*** Provided data Section Begins ***
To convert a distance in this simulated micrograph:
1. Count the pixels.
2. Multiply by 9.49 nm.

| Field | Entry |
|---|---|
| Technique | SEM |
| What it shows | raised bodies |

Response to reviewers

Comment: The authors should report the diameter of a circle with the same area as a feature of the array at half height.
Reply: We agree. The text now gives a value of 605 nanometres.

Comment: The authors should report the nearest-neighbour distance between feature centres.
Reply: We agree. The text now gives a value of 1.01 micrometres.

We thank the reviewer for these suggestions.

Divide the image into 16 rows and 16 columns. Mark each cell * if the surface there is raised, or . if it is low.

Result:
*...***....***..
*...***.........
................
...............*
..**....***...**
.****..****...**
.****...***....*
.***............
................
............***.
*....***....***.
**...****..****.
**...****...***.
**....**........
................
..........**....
*** Provided data Section Ends ***

Assigned task
Your task is to quote the lines above, beginning with the first and ending with the one that holds "Reply: We agree. The text now gives a value of 605".

Exercise output
To convert a distance in this simulated micrograph:
1. Count the pixels.
2. Multiply by 9.49 nm.

| Field | Entry |
|---|---|
| Technique | SEM |
| What it shows | raised bodies |

Response to reviewers

Comment: The authors should report the diameter of a circle with the same area as a feature of the array at half height.
Reply: We agree. The text now gives a value of 605 nanometres.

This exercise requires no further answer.